:: Work order ::
Find the line with "Fleet log. Kind" in the entries below, then reproduce it and every line after it down to and including the line with "B1: film thickness", exactly.

:: Information given ::
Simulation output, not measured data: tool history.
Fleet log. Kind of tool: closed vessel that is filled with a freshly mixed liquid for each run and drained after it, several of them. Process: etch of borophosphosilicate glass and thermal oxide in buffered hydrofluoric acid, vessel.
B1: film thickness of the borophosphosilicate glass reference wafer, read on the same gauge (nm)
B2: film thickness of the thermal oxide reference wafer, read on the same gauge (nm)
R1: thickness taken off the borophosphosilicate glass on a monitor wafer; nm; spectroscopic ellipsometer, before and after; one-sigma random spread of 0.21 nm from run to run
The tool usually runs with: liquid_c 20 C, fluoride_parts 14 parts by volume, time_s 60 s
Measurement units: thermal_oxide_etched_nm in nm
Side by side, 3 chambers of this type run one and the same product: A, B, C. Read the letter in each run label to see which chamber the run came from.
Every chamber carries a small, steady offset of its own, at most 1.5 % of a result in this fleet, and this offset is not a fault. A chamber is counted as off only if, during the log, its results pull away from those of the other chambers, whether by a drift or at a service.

:: Answer space ::
Fleet log. Kind of tool: closed vessel that is filled with a freshly mixed liquid for each run and drained after it, several of them. Process: etch of borophosphosilicate glass and thermal oxide in buffered hydrofluoric acid, vessel.
B1: film thickness of the borophosphosilicate glass reference wafer, read on the same gauge (nm)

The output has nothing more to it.